== Segment start ==

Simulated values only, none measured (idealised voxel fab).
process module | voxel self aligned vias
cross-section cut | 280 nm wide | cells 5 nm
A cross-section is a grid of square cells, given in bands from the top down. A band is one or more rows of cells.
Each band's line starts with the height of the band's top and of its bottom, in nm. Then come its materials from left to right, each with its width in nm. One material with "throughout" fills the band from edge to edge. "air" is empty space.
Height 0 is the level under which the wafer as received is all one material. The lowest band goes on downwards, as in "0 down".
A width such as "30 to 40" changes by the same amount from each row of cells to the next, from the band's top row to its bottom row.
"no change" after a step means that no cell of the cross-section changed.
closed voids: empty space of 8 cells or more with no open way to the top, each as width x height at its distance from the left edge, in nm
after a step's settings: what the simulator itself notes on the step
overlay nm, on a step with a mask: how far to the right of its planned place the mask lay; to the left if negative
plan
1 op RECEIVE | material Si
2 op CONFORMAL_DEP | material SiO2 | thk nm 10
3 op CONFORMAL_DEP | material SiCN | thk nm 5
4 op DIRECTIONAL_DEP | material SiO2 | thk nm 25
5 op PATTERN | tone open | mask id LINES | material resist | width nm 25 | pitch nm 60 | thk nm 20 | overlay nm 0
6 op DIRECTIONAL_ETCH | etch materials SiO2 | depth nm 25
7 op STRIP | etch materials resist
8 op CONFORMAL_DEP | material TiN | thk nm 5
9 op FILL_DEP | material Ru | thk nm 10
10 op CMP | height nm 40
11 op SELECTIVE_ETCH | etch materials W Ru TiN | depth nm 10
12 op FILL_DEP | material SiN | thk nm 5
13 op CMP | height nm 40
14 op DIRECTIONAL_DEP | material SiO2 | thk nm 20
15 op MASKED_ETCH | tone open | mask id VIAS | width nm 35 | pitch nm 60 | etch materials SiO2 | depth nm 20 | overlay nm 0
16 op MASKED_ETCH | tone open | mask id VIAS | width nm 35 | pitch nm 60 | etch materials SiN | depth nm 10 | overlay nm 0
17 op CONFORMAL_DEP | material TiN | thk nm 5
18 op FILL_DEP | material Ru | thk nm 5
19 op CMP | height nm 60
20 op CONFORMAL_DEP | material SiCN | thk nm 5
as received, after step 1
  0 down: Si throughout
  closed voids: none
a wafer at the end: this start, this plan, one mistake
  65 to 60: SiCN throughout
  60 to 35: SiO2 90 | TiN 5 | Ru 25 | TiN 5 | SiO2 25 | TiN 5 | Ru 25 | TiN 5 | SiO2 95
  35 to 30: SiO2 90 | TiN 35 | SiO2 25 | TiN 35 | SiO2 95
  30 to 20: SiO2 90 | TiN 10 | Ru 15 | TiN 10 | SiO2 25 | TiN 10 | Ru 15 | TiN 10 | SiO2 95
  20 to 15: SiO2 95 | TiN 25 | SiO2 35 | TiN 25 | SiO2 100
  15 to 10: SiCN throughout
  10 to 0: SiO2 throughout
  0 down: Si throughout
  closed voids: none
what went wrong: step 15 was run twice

== Segment end ==

### Work task
Please output only the lines from the first line of the entries through the line with "18 op FILL_DEP | material Ru | thk nm 5", both included, exactly as written.

### Your solution
Simulated values only, none measured (idealised voxel fab).
process module | voxel self aligned vias
cross-section cut | 280 nm wide | cells 5 nm
A cross-section is a grid of square cells, given in bands from the top down. A band is one or more rows of cells.
Each band's line starts with the height of the band's top and of its bottom, in nm. Then come its materials from left to right, each with its width in nm. One material with "throughout" fills the band from edge to edge. "air" is empty space.
Height 0 is the level under which the wafer as received is all one material. The lowest band goes on downwards, as in "0 down".
A width such as "30 to 40" changes by the same amount from each row of cells to the next, from the band's top row to its bottom row.
"no change" after a step means that no cell of the cross-section changed.
closed voids: empty space of 8 cells or more with no open way to the top, each as width x height at its distance from the left edge, in nm
after a step's settings: what the simulator itself notes on the step
overlay nm, on a step with a mask: how far to the right of its planned place the mask lay; to the left if negative
plan
1 op RECEIVE | material Si
2 op CONFORMAL_DEP | material SiO2 | thk nm 10
3 op CONFORMAL_DEP | material SiCN | thk nm 5
4 op DIRECTIONAL_DEP | material SiO2 | thk nm 25
5 op PATTERN | tone open | mask id LINES | material resist | width nm 25 | pitch nm 60 | thk nm 20 | overlay nm 0
6 op DIRECTIONAL_ETCH | etch materials SiO2 | depth nm 25
7 op STRIP | etch materials resist
8 op CONFORMAL_DEP | material TiN | thk nm 5
9 op FILL_DEP | material Ru | thk nm 10
10 op CMP | height nm 40
11 op SELECTIVE_ETCH | etch materials W Ru TiN | depth nm 10
12 op FILL_DEP | material SiN | thk nm 5
13 op CMP | height nm 40
14 op DIRECTIONAL_DEP | material SiO2 | thk nm 20
15 op MASKED_ETCH | tone open | mask id VIAS | width nm 35 | pitch nm 60 | etch materials SiO2 | depth nm 20 | overlay nm 0
16 op MASKED_ETCH | tone open | mask id VIAS | width nm 35 | pitch nm 60 | etch materials SiN | depth nm 10 | overlay nm 0
17 op CONFORMAL_DEP | material TiN | thk nm 5
18 op FILL_DEP | material Ru | thk nm 5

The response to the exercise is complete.